● Entries provided
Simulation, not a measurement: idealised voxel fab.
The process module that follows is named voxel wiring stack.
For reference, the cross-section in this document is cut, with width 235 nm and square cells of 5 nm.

● Assignment
A full, exact copy of the entries is required. Return it.

● Response area
Simulation, not a measurement: idealised voxel fab.
The process module that follows is named voxel wiring stack.
For reference, the cross-section in this document is cut, with width 235 nm and square cells of 5 nm.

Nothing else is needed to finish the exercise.